Start of Block
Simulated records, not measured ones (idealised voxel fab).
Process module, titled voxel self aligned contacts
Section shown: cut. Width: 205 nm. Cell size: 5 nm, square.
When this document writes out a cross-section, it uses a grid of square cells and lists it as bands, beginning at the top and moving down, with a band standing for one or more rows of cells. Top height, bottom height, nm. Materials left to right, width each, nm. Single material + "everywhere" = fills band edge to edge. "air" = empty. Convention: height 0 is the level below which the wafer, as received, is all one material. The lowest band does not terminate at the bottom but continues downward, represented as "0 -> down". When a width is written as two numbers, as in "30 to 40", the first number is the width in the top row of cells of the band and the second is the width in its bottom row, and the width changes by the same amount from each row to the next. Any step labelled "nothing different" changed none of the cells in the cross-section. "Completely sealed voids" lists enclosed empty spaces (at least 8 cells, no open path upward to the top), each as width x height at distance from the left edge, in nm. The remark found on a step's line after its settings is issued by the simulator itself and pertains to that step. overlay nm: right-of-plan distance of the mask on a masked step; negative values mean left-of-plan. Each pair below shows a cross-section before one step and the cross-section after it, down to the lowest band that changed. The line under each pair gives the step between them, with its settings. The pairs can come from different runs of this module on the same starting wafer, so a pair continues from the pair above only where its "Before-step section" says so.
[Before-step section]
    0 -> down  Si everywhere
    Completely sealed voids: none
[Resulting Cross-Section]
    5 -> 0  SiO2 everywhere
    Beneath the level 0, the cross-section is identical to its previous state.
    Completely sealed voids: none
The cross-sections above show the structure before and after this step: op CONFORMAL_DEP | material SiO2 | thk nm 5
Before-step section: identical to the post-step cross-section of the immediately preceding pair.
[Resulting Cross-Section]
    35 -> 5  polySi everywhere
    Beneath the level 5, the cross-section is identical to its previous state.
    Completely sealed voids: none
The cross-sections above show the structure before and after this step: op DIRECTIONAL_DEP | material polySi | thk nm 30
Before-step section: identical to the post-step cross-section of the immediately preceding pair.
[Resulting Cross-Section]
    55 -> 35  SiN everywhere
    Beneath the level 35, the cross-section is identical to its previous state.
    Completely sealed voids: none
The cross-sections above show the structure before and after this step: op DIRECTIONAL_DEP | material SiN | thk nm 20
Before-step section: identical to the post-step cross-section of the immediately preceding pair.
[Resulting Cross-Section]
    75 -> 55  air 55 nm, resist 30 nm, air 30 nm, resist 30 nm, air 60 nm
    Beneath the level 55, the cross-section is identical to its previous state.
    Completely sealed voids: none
End of Block

• Exercise: Your answer should consist only of the lines above between the line holding "nm, air 60 nm" and the line holding "Beneath the level 55, the", inclusive, each transcribed exactly.

• Task solution:
    75 -> 55  air 55 nm, resist 30 nm, air 30 nm, resist 30 nm, air 60 nm
    Beneath the level 55, the cross-section is identical to its previous state.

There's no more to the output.